▼▼▼
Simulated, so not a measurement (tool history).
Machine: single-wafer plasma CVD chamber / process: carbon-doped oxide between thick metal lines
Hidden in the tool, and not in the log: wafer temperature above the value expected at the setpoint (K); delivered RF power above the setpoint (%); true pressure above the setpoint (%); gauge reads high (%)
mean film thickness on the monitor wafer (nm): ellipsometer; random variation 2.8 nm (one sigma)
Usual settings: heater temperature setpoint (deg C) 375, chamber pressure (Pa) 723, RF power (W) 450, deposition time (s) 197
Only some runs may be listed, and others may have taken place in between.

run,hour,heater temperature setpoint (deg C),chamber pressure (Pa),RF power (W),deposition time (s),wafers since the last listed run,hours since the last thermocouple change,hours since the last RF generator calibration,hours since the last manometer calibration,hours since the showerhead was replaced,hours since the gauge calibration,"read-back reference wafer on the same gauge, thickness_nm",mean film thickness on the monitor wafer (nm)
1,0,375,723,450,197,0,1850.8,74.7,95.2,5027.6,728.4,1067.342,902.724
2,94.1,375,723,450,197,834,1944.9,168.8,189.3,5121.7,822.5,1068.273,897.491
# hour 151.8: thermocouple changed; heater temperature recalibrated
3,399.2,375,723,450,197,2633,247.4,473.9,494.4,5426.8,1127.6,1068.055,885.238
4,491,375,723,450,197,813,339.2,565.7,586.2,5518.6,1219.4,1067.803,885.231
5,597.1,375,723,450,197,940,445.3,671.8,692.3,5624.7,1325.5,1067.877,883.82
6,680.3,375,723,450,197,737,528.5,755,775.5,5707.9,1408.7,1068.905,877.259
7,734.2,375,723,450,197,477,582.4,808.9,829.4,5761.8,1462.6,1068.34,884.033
▲▲▲

Transcribe each line of the data above, unaltered, from the one where "Usual settings: heater" appears to the one where "Only some runs" appears, inclusive of both.

◆ TASK RESPONSE
Usual settings: heater temperature setpoint (deg C) 375, chamber pressure (Pa) 723, RF power (W) 450, deposition time (s) 197
Only some runs may be listed, and others may have taken place in between.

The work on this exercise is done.